Work instruction: Your answer should be the full set of entries, given again without alteration.

[[ Information shown open ]]

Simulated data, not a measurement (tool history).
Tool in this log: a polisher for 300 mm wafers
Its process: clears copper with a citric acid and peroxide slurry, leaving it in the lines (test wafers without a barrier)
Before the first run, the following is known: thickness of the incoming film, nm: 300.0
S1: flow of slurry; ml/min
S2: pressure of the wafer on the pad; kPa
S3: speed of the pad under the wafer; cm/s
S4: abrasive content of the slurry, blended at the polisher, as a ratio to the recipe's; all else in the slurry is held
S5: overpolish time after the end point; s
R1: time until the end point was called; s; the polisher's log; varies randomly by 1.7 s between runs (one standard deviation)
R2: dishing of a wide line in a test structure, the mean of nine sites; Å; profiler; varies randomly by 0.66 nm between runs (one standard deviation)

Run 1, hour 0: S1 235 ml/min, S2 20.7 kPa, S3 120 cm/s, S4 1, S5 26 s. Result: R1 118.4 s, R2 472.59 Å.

[[ Information shown closed ]]

Answer box:
Simulated data, not a measurement (tool history).
Tool in this log: a polisher for 300 mm wafers
Its process: clears copper with a citric acid and peroxide slurry, leaving it in the lines (test wafers without a barrier)
Before the first run, the following is known: thickness of the incoming film, nm: 300.0
S1: flow of slurry; ml/min
S2: pressure of the wafer on the pad; kPa
S3: speed of the pad under the wafer; cm/s
S4: abrasive content of the slurry, blended at the polisher, as a ratio to the recipe's; all else in the slurry is held
S5: overpolish time after the end point; s
R1: time until the end point was called; s; the polisher's log; varies randomly by 1.7 s between runs (one standard deviation)
R2: dishing of a wide line in a test structure, the mean of nine sites; Å; profiler; varies randomly by 0.66 nm between runs (one standard deviation)

Run 1, hour 0: S1 235 ml/min, S2 20.7 kPa, S3 120 cm/s, S4 1, S5 26 s. Result: R1 118.4 s, R2 472.59 Å.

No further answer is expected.